━━ Study material

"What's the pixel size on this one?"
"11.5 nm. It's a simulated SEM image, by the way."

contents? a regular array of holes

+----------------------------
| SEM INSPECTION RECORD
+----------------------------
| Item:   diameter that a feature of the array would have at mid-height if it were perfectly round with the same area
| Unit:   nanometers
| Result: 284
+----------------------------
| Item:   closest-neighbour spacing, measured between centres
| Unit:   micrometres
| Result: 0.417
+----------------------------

━━━━

- **Exercise**:
Without any alteration, retype all of the material above.

- **Worked solution**:
"What's the pixel size on this one?"
"11.5 nm. It's a simulated SEM image, by the way."

contents? a regular array of holes

+----------------------------
| SEM INSPECTION RECORD
+----------------------------
| Item:   diameter that a feature of the array would have at mid-height if it were perfectly round with the same area
| Unit:   nanometers
| Result: 284
+----------------------------
| Item:   closest-neighbour spacing, measured between centres
| Unit:   micrometres
| Result: 0.417
+----------------------------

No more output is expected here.